**DATA PROVIDED**
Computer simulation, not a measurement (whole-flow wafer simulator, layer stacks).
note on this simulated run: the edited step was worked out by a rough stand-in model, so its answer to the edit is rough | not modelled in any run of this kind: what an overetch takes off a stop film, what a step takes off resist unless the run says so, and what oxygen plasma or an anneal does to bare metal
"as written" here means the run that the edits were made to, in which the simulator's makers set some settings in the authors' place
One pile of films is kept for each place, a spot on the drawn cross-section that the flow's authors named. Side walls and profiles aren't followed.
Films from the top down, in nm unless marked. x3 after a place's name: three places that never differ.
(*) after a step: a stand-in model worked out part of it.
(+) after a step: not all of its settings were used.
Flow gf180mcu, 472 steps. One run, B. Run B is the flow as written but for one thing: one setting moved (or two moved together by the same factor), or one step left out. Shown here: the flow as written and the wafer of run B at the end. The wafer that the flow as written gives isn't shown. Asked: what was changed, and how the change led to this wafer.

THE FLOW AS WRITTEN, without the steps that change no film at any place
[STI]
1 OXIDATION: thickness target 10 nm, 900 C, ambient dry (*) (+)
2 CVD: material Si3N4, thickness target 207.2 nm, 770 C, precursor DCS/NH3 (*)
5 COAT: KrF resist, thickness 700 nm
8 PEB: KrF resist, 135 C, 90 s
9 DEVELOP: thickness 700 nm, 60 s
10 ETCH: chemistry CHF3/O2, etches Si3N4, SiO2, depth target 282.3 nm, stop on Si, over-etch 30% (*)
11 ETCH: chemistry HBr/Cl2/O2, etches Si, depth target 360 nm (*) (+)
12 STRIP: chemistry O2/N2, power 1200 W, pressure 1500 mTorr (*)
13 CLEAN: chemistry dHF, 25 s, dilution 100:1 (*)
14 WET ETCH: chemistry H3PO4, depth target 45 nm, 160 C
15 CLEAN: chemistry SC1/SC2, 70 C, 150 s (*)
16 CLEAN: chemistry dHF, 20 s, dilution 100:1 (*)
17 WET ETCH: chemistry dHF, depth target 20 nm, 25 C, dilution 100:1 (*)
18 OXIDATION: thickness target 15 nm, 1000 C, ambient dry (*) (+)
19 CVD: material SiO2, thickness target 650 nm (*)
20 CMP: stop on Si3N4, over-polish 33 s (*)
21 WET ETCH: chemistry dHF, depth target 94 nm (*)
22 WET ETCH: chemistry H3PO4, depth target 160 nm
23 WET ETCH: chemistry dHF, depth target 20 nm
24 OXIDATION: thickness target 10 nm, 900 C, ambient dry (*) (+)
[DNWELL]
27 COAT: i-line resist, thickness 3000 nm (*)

**TASK ITEM**
Starting from the first line of the records above, retype each line exactly up to and including the one that contains "(+) after a", and nothing more.

**WORKED SOLUTION**
Computer simulation, not a measurement (whole-flow wafer simulator, layer stacks).
note on this simulated run: the edited step was worked out by a rough stand-in model, so its answer to the edit is rough | not modelled in any run of this kind: what an overetch takes off a stop film, what a step takes off resist unless the run says so, and what oxygen plasma or an anneal does to bare metal
"as written" here means the run that the edits were made to, in which the simulator's makers set some settings in the authors' place
One pile of films is kept for each place, a spot on the drawn cross-section that the flow's authors named. Side walls and profiles aren't followed.
Films from the top down, in nm unless marked. x3 after a place's name: three places that never differ.
(*) after a step: a stand-in model worked out part of it.
(+) after a step: not all of its settings were used.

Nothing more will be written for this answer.